## RECORDS PROVIDED
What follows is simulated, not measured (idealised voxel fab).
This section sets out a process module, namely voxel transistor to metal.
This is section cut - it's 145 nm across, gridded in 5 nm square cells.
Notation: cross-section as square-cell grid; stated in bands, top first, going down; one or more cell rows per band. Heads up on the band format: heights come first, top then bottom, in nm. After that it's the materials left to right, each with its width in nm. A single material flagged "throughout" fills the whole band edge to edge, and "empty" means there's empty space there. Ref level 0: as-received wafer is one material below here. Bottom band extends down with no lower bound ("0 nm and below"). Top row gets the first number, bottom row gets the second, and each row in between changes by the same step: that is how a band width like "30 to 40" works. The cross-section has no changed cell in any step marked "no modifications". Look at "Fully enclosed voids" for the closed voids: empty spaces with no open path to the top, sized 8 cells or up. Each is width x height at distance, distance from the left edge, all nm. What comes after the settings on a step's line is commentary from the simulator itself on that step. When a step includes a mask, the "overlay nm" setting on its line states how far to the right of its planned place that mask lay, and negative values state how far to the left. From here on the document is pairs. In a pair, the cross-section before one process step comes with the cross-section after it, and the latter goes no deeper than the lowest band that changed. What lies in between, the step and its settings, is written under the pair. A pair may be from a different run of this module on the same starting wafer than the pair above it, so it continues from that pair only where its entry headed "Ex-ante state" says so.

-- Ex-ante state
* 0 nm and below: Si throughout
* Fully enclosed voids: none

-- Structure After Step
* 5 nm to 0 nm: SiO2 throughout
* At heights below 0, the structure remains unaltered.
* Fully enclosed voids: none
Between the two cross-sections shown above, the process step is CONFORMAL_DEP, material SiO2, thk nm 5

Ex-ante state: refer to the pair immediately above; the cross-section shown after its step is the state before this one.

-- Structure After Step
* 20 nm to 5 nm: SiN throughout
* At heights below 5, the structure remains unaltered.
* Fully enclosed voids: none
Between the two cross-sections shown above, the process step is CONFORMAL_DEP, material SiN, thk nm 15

## WORK ITEM
Restate word for word the lines in the material above from the one with "Notation: cross-section as" to the one with "nm: SiO2 throughout"; both of those lines count, and nothing else does.

## WORKED SOLUTION
Notation: cross-section as square-cell grid; stated in bands, top first, going down; one or more cell rows per band. Heads up on the band format: heights come first, top then bottom, in nm. After that it's the materials left to right, each with its width in nm. A single material flagged "throughout" fills the whole band edge to edge, and "empty" means there's empty space there. Ref level 0: as-received wafer is one material below here. Bottom band extends down with no lower bound ("0 nm and below"). Top row gets the first number, bottom row gets the second, and each row in between changes by the same step: that is how a band width like "30 to 40" works. The cross-section has no changed cell in any step marked "no modifications". Look at "Fully enclosed voids" for the closed voids: empty spaces with no open path to the top, sized 8 cells or up. Each is width x height at distance, distance from the left edge, all nm. What comes after the settings on a step's line is commentary from the simulator itself on that step. When a step includes a mask, the "overlay nm" setting on its line states how far to the right of its planned place that mask lay, and negative values state how far to the left. From here on the document is pairs. In a pair, the cross-section before one process step comes with the cross-section after it, and the latter goes no deeper than the lowest band that changed. What lies in between, the step and its settings, is written under the pair. A pair may be from a different run of this module on the same starting wafer than the pair above it, so it continues from that pair only where its entry headed "Ex-ante state" says so.

-- Ex-ante state
* 0 nm and below: Si throughout
* Fully enclosed voids: none

-- Structure After Step
* 5 nm to 0 nm: SiO2 throughout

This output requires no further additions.